**REQUIREMENT**
Start the output with the opening line of the listing below and continue, reproducing each line exactly, up to and including the line that contains "S2: parts of".

..........
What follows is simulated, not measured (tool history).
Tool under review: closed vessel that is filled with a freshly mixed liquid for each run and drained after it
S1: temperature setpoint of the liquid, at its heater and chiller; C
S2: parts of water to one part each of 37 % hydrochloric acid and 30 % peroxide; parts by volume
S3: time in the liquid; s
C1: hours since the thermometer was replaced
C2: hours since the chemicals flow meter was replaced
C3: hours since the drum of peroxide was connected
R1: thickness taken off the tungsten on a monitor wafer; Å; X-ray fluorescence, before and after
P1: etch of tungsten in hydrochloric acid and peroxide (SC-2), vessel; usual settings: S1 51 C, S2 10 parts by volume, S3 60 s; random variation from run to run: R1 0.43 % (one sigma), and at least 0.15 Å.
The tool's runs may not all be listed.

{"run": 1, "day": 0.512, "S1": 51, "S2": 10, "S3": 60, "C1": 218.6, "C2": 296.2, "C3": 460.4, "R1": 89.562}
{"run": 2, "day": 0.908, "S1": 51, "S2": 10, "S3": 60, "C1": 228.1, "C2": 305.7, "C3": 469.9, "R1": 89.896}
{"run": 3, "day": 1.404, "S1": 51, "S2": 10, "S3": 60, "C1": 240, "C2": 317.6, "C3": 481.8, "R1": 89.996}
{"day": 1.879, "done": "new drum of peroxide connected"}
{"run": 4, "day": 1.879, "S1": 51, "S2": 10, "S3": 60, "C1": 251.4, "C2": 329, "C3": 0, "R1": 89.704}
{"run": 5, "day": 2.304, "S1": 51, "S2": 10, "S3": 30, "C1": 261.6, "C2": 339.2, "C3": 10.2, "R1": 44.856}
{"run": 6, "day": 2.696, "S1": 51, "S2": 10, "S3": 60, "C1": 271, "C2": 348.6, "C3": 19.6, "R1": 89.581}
..........

**TASK OUTPUT**
What follows is simulated, not measured (tool history).
Tool under review: closed vessel that is filled with a freshly mixed liquid for each run and drained after it
S1: temperature setpoint of the liquid, at its heater and chiller; C
S2: parts of water to one part each of 37 % hydrochloric acid and 30 % peroxide; parts by volume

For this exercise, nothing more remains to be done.